Required action
Starting from the first line, set down the entire listing exactly.

= Beginning of Section =
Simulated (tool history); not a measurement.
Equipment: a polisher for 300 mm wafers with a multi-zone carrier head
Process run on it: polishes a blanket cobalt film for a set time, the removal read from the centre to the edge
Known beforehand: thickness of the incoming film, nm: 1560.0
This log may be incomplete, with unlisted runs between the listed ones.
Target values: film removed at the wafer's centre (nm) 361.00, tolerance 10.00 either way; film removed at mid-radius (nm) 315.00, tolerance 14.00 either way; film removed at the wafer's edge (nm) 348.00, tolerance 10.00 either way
= End of Section =

Your response
Simulated (tool history); not a measurement.
Equipment: a polisher for 300 mm wafers with a multi-zone carrier head
Process run on it: polishes a blanket cobalt film for a set time, the removal read from the centre to the edge
Known beforehand: thickness of the incoming film, nm: 1560.0
This log may be incomplete, with unlisted runs between the listed ones.
Target values: film removed at the wafer's centre (nm) 361.00, tolerance 10.00 either way; film removed at mid-radius (nm) 315.00, tolerance 14.00 either way; film removed at the wafer's edge (nm) 348.00, tolerance 10.00 either way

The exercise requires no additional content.